### ASSIGNMENT
Copy out the whole listing below exactly.

--*--

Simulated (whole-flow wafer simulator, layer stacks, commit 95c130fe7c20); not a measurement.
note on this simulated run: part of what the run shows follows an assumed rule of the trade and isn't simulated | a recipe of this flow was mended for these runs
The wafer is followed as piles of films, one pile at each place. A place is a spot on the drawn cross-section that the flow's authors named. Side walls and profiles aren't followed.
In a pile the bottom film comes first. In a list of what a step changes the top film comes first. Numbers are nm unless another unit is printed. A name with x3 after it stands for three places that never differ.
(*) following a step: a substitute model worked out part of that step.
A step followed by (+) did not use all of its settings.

--*--

### TASK ANSWER
Simulated (whole-flow wafer simulator, layer stacks, commit 95c130fe7c20); not a measurement.
note on this simulated run: part of what the run shows follows an assumed rule of the trade and isn't simulated | a recipe of this flow was mended for these runs
The wafer is followed as piles of films, one pile at each place. A place is a spot on the drawn cross-section that the flow's authors named. Side walls and profiles aren't followed.
In a pile the bottom film comes first. In a list of what a step changes the top film comes first. Numbers are nm unless another unit is printed. A name with x3 after it stands for three places that never differ.
(*) following a step: a substitute model worked out part of that step.
A step followed by (+) did not use all of its settings.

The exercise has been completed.